RAW DATA:

========================================

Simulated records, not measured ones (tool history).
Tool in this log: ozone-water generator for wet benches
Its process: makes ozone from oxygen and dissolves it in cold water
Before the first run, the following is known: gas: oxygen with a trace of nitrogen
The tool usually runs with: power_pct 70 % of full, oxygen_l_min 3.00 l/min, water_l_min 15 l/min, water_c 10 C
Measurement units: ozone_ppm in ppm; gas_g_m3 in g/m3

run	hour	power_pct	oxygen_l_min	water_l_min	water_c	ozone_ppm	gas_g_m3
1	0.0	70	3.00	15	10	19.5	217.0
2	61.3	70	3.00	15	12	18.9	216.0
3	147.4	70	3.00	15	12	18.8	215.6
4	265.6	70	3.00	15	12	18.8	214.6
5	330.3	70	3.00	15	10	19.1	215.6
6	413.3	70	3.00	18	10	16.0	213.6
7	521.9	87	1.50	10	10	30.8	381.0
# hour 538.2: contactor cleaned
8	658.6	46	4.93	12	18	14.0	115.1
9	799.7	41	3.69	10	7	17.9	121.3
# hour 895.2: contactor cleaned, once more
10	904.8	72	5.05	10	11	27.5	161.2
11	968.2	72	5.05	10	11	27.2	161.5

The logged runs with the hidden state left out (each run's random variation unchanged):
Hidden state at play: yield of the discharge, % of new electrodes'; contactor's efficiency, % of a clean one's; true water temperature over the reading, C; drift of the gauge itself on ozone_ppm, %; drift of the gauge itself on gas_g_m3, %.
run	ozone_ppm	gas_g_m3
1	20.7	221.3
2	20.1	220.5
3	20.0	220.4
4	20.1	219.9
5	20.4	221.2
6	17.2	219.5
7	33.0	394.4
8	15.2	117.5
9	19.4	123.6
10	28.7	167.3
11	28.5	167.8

========================================

ASSIGNED TASK: Start at the first line of the material. Reproduce every line exactly, ending with the line that holds "The logged runs".

TASK SOLUTION:
Simulated records, not measured ones (tool history).
Tool in this log: ozone-water generator for wet benches
Its process: makes ozone from oxygen and dissolves it in cold water
Before the first run, the following is known: gas: oxygen with a trace of nitrogen
The tool usually runs with: power_pct 70 % of full, oxygen_l_min 3.00 l/min, water_l_min 15 l/min, water_c 10 C
Measurement units: ozone_ppm in ppm; gas_g_m3 in g/m3

run	hour	power_pct	oxygen_l_min	water_l_min	water_c	ozone_ppm	gas_g_m3
1	0.0	70	3.00	15	10	19.5	217.0
2	61.3	70	3.00	15	12	18.9	216.0
3	147.4	70	3.00	15	12	18.8	215.6
4	265.6	70	3.00	15	12	18.8	214.6
5	330.3	70	3.00	15	10	19.1	215.6
6	413.3	70	3.00	18	10	16.0	213.6
7	521.9	87	1.50	10	10	30.8	381.0
# hour 538.2: contactor cleaned
8	658.6	46	4.93	12	18	14.0	115.1
9	799.7	41	3.69	10	7	17.9	121.3
# hour 895.2: contactor cleaned, once more
10	904.8	72	5.05	10	11	27.5	161.2
11	968.2	72	5.05	10	11	27.2	161.5

The logged runs with the hidden state left out (each run's random variation unchanged):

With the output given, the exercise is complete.